..............................
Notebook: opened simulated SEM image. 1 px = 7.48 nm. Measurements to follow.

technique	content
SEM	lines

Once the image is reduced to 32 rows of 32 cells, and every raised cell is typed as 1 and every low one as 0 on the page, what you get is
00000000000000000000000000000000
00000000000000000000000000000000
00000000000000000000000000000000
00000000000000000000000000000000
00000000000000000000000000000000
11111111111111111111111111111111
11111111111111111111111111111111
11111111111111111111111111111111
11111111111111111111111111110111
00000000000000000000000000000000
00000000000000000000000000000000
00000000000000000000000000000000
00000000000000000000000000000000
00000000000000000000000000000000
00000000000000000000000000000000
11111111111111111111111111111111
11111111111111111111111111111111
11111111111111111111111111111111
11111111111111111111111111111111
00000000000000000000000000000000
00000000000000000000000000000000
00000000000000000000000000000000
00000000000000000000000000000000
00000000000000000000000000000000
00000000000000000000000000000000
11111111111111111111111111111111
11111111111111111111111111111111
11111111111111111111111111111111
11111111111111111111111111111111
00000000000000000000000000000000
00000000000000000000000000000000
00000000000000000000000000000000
..............................

From the preceding material, extract every line exactly.

### PROBLEM SOLUTION
Notebook: opened simulated SEM image. 1 px = 7.48 nm. Measurements to follow.

technique	content
SEM	lines

Once the image is reduced to 32 rows of 32 cells, and every raised cell is typed as 1 and every low one as 0 on the page, what you get is
00000000000000000000000000000000
00000000000000000000000000000000
00000000000000000000000000000000
00000000000000000000000000000000
00000000000000000000000000000000
11111111111111111111111111111111
11111111111111111111111111111111
11111111111111111111111111111111
11111111111111111111111111110111
00000000000000000000000000000000
00000000000000000000000000000000
00000000000000000000000000000000
00000000000000000000000000000000
00000000000000000000000000000000
00000000000000000000000000000000
11111111111111111111111111111111
11111111111111111111111111111111
11111111111111111111111111111111
11111111111111111111111111111111
00000000000000000000000000000000
00000000000000000000000000000000
00000000000000000000000000000000
00000000000000000000000000000000
00000000000000000000000000000000
00000000000000000000000000000000
11111111111111111111111111111111
11111111111111111111111111111111
11111111111111111111111111111111
11111111111111111111111111111111
00000000000000000000000000000000
00000000000000000000000000000000
00000000000000000000000000000000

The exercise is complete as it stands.